> DATA FOR REVIEW
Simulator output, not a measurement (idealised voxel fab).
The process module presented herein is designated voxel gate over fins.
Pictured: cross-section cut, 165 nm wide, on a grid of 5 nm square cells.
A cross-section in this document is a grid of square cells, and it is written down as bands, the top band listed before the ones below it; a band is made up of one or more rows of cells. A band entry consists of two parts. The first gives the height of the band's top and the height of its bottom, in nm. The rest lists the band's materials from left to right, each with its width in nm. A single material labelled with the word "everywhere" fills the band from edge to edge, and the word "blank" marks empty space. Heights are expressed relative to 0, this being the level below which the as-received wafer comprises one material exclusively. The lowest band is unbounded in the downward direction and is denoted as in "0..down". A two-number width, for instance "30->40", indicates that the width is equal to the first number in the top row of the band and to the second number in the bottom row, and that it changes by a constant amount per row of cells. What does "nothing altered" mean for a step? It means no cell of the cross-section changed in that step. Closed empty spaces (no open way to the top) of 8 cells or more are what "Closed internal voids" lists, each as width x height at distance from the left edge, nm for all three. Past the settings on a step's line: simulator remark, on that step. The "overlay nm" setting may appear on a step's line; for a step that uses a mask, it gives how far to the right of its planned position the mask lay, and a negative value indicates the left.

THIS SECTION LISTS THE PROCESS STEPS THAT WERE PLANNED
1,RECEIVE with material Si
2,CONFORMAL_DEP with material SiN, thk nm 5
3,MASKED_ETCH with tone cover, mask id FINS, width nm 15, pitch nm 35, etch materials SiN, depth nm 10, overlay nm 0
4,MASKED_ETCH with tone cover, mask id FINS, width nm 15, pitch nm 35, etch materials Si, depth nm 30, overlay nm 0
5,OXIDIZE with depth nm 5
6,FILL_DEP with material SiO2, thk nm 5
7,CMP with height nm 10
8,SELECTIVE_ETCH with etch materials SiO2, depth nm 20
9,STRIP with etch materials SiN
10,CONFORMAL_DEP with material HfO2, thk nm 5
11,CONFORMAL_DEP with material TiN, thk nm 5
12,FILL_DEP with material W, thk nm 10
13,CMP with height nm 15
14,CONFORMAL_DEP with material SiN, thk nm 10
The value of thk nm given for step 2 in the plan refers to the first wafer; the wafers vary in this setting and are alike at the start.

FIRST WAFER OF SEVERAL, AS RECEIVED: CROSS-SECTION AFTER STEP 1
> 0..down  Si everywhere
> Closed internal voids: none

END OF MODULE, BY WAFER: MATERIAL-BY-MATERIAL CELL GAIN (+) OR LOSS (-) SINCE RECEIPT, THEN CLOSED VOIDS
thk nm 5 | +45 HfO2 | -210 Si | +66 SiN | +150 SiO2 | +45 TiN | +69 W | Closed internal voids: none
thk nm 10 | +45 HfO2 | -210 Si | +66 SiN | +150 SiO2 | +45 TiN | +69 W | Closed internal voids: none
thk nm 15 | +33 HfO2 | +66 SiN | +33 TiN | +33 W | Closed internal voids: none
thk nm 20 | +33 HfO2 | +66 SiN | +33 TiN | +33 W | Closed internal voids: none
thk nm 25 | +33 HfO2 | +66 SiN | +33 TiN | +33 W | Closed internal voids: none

> EXERCISE
From the data above, output exactly the lines between the one containing "7,CMP with height nm 10" and the one containing "END OF MODULE, BY", counting both of them.

> WORKED SOLUTION
7,CMP with height nm 10
8,SELECTIVE_ETCH with etch materials SiO2, depth nm 20
9,STRIP with etch materials SiN
10,CONFORMAL_DEP with material HfO2, thk nm 5
11,CONFORMAL_DEP with material TiN, thk nm 5
12,FILL_DEP with material W, thk nm 10
13,CMP with height nm 15
14,CONFORMAL_DEP with material SiN, thk nm 10
The value of thk nm given for step 2 in the plan refers to the first wafer; the wafers vary in this setting and are alike at the start.

FIRST WAFER OF SEVERAL, AS RECEIVED: CROSS-SECTION AFTER STEP 1
> 0..down  Si everywhere
> Closed internal voids: none

END OF MODULE, BY WAFER: MATERIAL-BY-MATERIAL CELL GAIN (+) OR LOSS (-) SINCE RECEIPT, THEN CLOSED VOIDS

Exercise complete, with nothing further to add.